Work order: Exactly as written, return every line of the data below.

-*-*-

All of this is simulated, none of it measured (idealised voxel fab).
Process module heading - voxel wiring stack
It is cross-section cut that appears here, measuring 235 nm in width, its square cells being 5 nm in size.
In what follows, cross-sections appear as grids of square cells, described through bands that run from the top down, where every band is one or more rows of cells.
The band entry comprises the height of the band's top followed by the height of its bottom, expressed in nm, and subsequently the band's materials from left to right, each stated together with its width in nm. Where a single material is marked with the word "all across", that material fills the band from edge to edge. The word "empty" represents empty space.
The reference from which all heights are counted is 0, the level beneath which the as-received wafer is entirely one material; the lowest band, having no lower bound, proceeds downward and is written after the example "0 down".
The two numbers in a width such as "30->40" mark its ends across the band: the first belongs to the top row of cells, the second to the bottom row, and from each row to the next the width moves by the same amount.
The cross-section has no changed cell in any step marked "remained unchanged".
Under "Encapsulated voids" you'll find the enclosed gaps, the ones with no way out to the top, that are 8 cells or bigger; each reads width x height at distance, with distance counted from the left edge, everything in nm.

-*-*-

Written answer:
All of this is simulated, none of it measured (idealised voxel fab).
Process module heading - voxel wiring stack
It is cross-section cut that appears here, measuring 235 nm in width, its square cells being 5 nm in size.
In what follows, cross-sections appear as grids of square cells, described through bands that run from the top down, where every band is one or more rows of cells.
The band entry comprises the height of the band's top followed by the height of its bottom, expressed in nm, and subsequently the band's materials from left to right, each stated together with its width in nm. Where a single material is marked with the word "all across", that material fills the band from edge to edge. The word "empty" represents empty space.
The reference from which all heights are counted is 0, the level beneath which the as-received wafer is entirely one material; the lowest band, having no lower bound, proceeds downward and is written after the example "0 down".
The two numbers in a width such as "30->40" mark its ends across the band: the first belongs to the top row of cells, the second to the bottom row, and from each row to the next the width moves by the same amount.
The cross-section has no changed cell in any step marked "remained unchanged".
Under "Encapsulated voids" you'll find the enclosed gaps, the ones with no way out to the top, that are 8 cells or bigger; each reads width x height at distance, with distance counted from the left edge, everything in nm.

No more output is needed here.